## [Work order]
Every line of the material below, from the top through the line with "overlay nm: on", should be reproduced exactly.

[Opening Extracted records section]
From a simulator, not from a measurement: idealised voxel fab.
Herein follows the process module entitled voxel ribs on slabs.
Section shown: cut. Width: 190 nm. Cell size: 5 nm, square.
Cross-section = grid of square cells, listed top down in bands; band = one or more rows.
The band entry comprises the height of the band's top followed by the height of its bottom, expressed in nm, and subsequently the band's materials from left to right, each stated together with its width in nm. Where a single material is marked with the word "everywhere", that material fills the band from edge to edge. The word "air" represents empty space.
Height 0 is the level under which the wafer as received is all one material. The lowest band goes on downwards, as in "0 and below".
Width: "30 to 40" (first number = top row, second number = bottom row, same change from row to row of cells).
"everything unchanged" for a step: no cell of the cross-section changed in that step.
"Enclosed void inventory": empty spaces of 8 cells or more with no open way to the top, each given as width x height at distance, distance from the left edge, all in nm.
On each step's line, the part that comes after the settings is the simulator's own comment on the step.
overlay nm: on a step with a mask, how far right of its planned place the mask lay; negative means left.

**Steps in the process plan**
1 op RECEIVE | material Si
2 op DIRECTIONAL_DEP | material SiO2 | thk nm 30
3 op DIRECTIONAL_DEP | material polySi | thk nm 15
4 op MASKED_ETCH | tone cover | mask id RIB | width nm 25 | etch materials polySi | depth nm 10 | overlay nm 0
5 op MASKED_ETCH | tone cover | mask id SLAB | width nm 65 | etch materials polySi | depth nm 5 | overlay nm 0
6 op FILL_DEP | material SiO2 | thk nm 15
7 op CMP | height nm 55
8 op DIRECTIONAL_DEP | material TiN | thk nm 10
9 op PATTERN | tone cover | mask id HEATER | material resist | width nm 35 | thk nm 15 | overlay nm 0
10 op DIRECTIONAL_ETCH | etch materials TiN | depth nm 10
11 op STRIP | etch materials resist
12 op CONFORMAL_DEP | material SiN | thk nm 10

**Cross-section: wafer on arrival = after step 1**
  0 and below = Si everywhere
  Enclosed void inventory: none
[Closing Extracted records section]

## [Answer area]
From a simulator, not from a measurement: idealised voxel fab.
Herein follows the process module entitled voxel ribs on slabs.
Section shown: cut. Width: 190 nm. Cell size: 5 nm, square.
Cross-section = grid of square cells, listed top down in bands; band = one or more rows.
The band entry comprises the height of the band's top followed by the height of its bottom, expressed in nm, and subsequently the band's materials from left to right, each stated together with its width in nm. Where a single material is marked with the word "everywhere", that material fills the band from edge to edge. The word "air" represents empty space.
Height 0 is the level under which the wafer as received is all one material. The lowest band goes on downwards, as in "0 and below".
Width: "30 to 40" (first number = top row, second number = bottom row, same change from row to row of cells).
"everything unchanged" for a step: no cell of the cross-section changed in that step.
"Enclosed void inventory": empty spaces of 8 cells or more with no open way to the top, each given as width x height at distance, distance from the left edge, all in nm.
On each step's line, the part that comes after the settings is the simulator's own comment on the step.
overlay nm: on a step with a mask, how far right of its planned place the mask lay; negative means left.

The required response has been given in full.